Work task
Take the entries below and give them back exactly. Leave out nothing.

Data for review
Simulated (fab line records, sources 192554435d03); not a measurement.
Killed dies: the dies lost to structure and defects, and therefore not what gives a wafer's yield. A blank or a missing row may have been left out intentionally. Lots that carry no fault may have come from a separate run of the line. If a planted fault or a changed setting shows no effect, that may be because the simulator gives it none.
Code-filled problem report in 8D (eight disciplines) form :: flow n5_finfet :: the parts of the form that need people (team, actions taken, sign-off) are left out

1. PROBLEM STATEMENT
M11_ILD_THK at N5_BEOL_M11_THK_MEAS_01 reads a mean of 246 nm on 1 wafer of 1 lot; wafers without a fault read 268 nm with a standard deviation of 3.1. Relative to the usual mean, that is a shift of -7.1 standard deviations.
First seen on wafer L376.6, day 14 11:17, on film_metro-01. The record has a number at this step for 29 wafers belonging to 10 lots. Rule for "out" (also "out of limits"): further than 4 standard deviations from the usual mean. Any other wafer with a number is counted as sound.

Your solution
Simulated (fab line records, sources 192554435d03); not a measurement.
Killed dies: the dies lost to structure and defects, and therefore not what gives a wafer's yield. A blank or a missing row may have been left out intentionally. Lots that carry no fault may have come from a separate run of the line. If a planted fault or a changed setting shows no effect, that may be because the simulator gives it none.
Code-filled problem report in 8D (eight disciplines) form :: flow n5_finfet :: the parts of the form that need people (team, actions taken, sign-off) are left out

1. PROBLEM STATEMENT
M11_ILD_THK at N5_BEOL_M11_THK_MEAS_01 reads a mean of 246 nm on 1 wafer of 1 lot; wafers without a fault read 268 nm with a standard deviation of 3.1. Relative to the usual mean, that is a shift of -7.1 standard deviations.
First seen on wafer L376.6, day 14 11:17, on film_metro-01. The record has a number at this step for 29 wafers belonging to 10 lots. Rule for "out" (also "out of limits"): further than 4 standard deviations from the usual mean. Any other wafer with a number is counted as sound.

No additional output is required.